### WORK TASK
Exact reproduction of the following data is required.

Start of Block

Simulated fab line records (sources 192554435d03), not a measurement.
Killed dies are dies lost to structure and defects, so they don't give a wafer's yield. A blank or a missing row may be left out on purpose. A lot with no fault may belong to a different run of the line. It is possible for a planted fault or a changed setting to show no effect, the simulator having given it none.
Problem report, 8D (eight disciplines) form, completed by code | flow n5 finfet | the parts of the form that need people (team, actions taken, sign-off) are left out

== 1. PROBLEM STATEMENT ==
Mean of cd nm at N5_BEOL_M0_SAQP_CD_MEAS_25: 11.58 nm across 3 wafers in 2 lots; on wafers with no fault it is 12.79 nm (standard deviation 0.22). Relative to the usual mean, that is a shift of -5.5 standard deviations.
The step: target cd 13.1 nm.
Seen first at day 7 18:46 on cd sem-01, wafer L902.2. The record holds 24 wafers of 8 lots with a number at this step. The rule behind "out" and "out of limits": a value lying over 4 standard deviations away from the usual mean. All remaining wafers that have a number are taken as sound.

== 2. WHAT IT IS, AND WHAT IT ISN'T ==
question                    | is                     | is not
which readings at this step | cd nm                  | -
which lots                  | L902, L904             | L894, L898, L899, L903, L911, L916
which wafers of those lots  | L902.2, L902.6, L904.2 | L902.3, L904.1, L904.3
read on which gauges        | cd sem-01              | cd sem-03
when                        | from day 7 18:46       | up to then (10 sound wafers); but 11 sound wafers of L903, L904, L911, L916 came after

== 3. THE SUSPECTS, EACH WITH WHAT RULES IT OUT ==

End of Block

### EXERCISE SOLUTION
Simulated fab line records (sources 192554435d03), not a measurement.
Killed dies are dies lost to structure and defects, so they don't give a wafer's yield. A blank or a missing row may be left out on purpose. A lot with no fault may belong to a different run of the line. It is possible for a planted fault or a changed setting to show no effect, the simulator having given it none.
Problem report, 8D (eight disciplines) form, completed by code | flow n5 finfet | the parts of the form that need people (team, actions taken, sign-off) are left out

== 1. PROBLEM STATEMENT ==
Mean of cd nm at N5_BEOL_M0_SAQP_CD_MEAS_25: 11.58 nm across 3 wafers in 2 lots; on wafers with no fault it is 12.79 nm (standard deviation 0.22). Relative to the usual mean, that is a shift of -5.5 standard deviations.
The step: target cd 13.1 nm.
Seen first at day 7 18:46 on cd sem-01, wafer L902.2. The record holds 24 wafers of 8 lots with a number at this step. The rule behind "out" and "out of limits": a value lying over 4 standard deviations away from the usual mean. All remaining wafers that have a number are taken as sound.

== 2. WHAT IT IS, AND WHAT IT ISN'T ==
question                    | is                     | is not
which readings at this step | cd nm                  | -
which lots                  | L902, L904             | L894, L898, L899, L903, L911, L916
which wafers of those lots  | L902.2, L902.6, L904.2 | L902.3, L904.1, L904.3
read on which gauges        | cd sem-01              | cd sem-03
when                        | from day 7 18:46       | up to then (10 sound wafers); but 11 sound wafers of L903, L904, L911, L916 came after

== 3. THE SUSPECTS, EACH WITH WHAT RULES IT OUT ==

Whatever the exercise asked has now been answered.